ACTION ITEM: Transcribe exactly each line of the entries, from the opening line to the line with "Killed dies are", with both of those lines included.

· · · · · · ·
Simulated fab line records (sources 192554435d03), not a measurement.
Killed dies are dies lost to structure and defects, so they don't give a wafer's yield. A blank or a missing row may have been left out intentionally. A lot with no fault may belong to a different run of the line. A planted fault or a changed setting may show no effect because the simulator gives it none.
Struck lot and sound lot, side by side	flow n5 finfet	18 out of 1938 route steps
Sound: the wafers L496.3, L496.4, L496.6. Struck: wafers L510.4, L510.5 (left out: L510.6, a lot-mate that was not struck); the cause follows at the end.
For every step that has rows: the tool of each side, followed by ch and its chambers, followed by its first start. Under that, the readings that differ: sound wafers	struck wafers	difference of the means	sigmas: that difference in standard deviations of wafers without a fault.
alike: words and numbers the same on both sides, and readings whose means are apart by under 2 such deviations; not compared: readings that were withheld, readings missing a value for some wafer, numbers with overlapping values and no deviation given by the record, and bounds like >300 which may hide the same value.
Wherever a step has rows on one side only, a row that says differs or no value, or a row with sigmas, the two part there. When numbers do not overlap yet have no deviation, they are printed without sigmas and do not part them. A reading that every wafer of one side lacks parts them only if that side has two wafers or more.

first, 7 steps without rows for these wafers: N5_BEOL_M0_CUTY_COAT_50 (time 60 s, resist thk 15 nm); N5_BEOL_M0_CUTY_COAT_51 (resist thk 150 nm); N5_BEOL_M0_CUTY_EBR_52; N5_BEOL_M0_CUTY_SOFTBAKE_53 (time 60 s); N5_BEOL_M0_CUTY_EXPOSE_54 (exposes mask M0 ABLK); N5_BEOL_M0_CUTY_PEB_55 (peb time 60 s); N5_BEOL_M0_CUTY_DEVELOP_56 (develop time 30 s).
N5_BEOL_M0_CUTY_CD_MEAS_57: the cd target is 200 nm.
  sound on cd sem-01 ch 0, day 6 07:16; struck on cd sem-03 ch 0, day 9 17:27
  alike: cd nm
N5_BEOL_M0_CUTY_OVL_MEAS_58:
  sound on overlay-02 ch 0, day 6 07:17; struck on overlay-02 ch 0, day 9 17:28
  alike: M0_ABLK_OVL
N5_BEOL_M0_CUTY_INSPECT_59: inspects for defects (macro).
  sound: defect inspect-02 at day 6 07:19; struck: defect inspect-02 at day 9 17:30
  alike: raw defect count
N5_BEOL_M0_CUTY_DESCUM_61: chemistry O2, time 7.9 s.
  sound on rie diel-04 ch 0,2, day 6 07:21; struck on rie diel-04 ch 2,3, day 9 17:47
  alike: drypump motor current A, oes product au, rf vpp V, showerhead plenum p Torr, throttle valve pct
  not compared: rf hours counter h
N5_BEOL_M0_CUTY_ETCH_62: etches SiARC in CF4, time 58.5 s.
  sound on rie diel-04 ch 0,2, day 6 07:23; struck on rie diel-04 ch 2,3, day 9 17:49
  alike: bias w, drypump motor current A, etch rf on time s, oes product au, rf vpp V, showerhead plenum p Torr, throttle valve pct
· · · · · · ·

EXERCISE RESPONSE:
Simulated fab line records (sources 192554435d03), not a measurement.
Killed dies are dies lost to structure and defects, so they don't give a wafer's yield. A blank or a missing row may have been left out intentionally. A lot with no fault may belong to a different run of the line. A planted fault or a changed setting may show no effect because the simulator gives it none.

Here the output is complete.